(INFORMATION):
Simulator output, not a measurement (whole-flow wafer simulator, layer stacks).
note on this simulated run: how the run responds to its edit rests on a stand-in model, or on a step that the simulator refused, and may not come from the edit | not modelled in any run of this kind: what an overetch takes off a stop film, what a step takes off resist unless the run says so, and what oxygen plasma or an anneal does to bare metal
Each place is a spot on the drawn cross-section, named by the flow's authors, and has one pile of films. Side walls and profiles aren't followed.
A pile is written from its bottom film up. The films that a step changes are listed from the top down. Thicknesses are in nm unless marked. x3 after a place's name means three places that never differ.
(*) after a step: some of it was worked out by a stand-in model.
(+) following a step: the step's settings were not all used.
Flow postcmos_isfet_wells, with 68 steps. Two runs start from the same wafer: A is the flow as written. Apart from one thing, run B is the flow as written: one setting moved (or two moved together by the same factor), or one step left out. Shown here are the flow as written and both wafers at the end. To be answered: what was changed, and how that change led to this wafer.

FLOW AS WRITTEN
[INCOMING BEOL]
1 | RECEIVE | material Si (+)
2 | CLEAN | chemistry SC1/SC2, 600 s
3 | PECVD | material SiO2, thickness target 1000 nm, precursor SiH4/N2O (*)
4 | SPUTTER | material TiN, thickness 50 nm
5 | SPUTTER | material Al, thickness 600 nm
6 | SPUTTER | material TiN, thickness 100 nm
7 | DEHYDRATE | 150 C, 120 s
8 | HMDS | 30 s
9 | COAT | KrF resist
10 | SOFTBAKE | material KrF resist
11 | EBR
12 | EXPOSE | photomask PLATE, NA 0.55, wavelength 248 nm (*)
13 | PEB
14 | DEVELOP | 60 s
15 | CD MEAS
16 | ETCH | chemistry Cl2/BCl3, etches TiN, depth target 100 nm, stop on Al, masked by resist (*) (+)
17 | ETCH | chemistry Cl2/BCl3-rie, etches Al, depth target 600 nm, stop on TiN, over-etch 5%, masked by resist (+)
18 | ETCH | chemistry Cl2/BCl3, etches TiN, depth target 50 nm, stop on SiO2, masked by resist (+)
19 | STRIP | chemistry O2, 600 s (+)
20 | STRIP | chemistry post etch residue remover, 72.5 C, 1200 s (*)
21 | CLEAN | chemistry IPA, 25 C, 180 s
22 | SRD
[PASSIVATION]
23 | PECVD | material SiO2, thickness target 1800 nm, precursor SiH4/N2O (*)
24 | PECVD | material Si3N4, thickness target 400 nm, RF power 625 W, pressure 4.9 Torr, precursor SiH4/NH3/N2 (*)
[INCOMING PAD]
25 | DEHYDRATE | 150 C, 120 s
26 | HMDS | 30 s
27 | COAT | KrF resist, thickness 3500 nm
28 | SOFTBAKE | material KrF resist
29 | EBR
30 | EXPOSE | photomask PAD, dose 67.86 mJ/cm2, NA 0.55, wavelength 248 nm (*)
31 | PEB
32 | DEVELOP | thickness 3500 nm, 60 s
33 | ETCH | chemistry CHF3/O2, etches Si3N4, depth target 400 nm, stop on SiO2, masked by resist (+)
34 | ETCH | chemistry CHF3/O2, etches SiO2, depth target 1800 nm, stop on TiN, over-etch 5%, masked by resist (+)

(TASK ITEM): Your answer should be exactly the lines of the data above, from the first through the line containing "(+) following a".

(ANSWER SECTION):
Simulator output, not a measurement (whole-flow wafer simulator, layer stacks).
note on this simulated run: how the run responds to its edit rests on a stand-in model, or on a step that the simulator refused, and may not come from the edit | not modelled in any run of this kind: what an overetch takes off a stop film, what a step takes off resist unless the run says so, and what oxygen plasma or an anneal does to bare metal
Each place is a spot on the drawn cross-section, named by the flow's authors, and has one pile of films. Side walls and profiles aren't followed.
A pile is written from its bottom film up. The films that a step changes are listed from the top down. Thicknesses are in nm unless marked. x3 after a place's name means three places that never differ.
(*) after a step: some of it was worked out by a stand-in model.
(+) following a step: the step's settings were not all used.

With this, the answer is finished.